(Recorded information)

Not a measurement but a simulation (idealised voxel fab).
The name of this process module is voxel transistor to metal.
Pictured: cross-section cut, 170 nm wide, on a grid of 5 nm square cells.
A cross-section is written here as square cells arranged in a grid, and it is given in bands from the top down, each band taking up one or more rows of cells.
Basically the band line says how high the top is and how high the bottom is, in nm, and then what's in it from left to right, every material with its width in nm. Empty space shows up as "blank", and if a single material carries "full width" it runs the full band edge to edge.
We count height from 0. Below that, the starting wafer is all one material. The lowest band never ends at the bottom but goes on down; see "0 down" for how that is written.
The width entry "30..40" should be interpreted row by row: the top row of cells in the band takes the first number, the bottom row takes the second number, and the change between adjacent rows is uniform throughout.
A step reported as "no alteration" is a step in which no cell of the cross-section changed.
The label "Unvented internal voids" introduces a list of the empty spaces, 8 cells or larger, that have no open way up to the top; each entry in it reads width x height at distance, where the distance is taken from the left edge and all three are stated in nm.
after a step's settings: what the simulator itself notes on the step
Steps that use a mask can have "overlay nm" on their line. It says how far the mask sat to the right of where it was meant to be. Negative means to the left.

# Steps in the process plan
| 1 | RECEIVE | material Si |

(End Recorded information)

#### Brief:
Each and every record above needs writing out exactly.

#### Response:
Not a measurement but a simulation (idealised voxel fab).
The name of this process module is voxel transistor to metal.
Pictured: cross-section cut, 170 nm wide, on a grid of 5 nm square cells.
A cross-section is written here as square cells arranged in a grid, and it is given in bands from the top down, each band taking up one or more rows of cells.
Basically the band line says how high the top is and how high the bottom is, in nm, and then what's in it from left to right, every material with its width in nm. Empty space shows up as "blank", and if a single material carries "full width" it runs the full band edge to edge.
We count height from 0. Below that, the starting wafer is all one material. The lowest band never ends at the bottom but goes on down; see "0 down" for how that is written.
The width entry "30..40" should be interpreted row by row: the top row of cells in the band takes the first number, the bottom row takes the second number, and the change between adjacent rows is uniform throughout.
A step reported as "no alteration" is a step in which no cell of the cross-section changed.
The label "Unvented internal voids" introduces a list of the empty spaces, 8 cells or larger, that have no open way up to the top; each entry in it reads width x height at distance, where the distance is taken from the left edge and all three are stated in nm.
after a step's settings: what the simulator itself notes on the step
Steps that use a mask can have "overlay nm" on their line. It says how far the mask sat to the right of where it was meant to be. Negative means to the left.

# Steps in the process plan
| 1 | RECEIVE | material Si |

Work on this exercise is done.